## Supplied records
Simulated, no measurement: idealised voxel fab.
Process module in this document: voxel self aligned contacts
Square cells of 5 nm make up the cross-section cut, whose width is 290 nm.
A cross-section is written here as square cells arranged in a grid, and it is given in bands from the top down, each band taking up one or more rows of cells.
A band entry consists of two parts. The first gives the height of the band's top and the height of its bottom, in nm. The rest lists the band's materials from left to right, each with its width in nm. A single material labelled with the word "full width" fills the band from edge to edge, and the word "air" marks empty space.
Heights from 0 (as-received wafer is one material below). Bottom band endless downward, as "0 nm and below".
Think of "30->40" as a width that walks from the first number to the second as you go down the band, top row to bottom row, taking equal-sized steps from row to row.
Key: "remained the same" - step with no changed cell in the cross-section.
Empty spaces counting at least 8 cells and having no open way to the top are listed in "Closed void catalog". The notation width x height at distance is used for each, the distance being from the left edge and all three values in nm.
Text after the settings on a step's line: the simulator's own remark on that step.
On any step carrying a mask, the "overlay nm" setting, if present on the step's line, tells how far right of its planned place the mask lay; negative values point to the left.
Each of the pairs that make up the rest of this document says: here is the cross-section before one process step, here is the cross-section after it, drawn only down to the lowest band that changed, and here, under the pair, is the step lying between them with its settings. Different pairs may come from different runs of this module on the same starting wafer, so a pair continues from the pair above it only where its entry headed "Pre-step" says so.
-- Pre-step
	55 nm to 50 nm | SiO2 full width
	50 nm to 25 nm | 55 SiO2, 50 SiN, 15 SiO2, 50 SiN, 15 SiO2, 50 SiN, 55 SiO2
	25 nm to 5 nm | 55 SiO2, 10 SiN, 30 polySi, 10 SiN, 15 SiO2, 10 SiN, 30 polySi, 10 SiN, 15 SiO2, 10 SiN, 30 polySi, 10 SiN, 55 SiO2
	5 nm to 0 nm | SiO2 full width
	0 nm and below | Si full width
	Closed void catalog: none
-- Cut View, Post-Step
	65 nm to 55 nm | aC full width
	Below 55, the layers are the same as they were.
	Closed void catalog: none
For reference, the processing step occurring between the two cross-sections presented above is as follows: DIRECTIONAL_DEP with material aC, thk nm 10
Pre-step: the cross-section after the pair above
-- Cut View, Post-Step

## Work instruction
All lines in the data above from the one with "in the cross-section." through the one with "50 nm to 25" must be repeated exactly, and no others.

## Expected answer
Key: "remained the same" - step with no changed cell in the cross-section.
Empty spaces counting at least 8 cells and having no open way to the top are listed in "Closed void catalog". The notation width x height at distance is used for each, the distance being from the left edge and all three values in nm.
Text after the settings on a step's line: the simulator's own remark on that step.
On any step carrying a mask, the "overlay nm" setting, if present on the step's line, tells how far right of its planned place the mask lay; negative values point to the left.
Each of the pairs that make up the rest of this document says: here is the cross-section before one process step, here is the cross-section after it, drawn only down to the lowest band that changed, and here, under the pair, is the step lying between them with its settings. Different pairs may come from different runs of this module on the same starting wafer, so a pair continues from the pair above it only where its entry headed "Pre-step" says so.
-- Pre-step
	55 nm to 50 nm | SiO2 full width
	50 nm to 25 nm | 55 SiO2, 50 SiN, 15 SiO2, 50 SiN, 15 SiO2, 50 SiN, 55 SiO2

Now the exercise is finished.